EXERCISE
Write out the data below exactly, from its first line to the line containing "The figure presents", that line included.

═════ EXTRACTED RECORDS ═════
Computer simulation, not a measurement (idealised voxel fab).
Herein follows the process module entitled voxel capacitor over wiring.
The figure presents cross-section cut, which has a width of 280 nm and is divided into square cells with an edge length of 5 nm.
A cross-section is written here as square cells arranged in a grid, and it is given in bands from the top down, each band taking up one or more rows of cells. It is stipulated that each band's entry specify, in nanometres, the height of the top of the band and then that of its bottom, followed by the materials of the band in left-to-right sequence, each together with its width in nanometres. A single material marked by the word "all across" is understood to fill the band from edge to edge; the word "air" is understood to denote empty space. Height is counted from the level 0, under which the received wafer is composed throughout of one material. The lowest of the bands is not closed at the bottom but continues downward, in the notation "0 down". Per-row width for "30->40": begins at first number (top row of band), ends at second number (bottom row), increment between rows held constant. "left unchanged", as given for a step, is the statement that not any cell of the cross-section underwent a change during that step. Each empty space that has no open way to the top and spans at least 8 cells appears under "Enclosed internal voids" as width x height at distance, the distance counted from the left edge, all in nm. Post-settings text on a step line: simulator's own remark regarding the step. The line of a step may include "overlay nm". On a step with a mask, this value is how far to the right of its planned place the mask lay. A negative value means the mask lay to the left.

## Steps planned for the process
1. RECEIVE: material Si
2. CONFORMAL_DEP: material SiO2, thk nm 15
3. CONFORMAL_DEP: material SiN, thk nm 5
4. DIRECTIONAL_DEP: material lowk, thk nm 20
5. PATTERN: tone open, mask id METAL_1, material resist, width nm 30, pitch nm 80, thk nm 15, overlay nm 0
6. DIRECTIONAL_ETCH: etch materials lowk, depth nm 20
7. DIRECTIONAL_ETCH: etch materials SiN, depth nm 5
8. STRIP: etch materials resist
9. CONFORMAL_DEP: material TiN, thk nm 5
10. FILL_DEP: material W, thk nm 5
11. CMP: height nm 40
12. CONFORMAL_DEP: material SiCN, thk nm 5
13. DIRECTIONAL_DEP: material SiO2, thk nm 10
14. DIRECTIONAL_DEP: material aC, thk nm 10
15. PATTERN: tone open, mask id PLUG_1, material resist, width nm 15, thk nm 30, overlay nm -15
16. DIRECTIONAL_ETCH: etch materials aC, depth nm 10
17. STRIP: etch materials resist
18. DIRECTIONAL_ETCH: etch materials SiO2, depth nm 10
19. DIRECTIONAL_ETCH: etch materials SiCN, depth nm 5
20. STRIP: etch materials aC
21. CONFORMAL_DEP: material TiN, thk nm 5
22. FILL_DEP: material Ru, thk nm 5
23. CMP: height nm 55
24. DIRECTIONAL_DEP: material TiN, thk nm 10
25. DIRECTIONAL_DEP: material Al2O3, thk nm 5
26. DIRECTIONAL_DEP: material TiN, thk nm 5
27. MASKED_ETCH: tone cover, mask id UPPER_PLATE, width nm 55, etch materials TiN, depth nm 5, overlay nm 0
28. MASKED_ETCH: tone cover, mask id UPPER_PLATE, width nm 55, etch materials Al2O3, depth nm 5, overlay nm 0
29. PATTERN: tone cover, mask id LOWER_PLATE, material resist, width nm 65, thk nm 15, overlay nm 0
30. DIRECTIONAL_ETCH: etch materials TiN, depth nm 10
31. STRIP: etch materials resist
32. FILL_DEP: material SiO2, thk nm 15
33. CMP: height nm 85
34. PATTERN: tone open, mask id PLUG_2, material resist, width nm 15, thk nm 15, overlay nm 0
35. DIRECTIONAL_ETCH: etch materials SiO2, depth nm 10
═════

EXERCISE RESPONSE
Computer simulation, not a measurement (idealised voxel fab).
Herein follows the process module entitled voxel capacitor over wiring.
The figure presents cross-section cut, which has a width of 280 nm and is divided into square cells with an edge length of 5 nm.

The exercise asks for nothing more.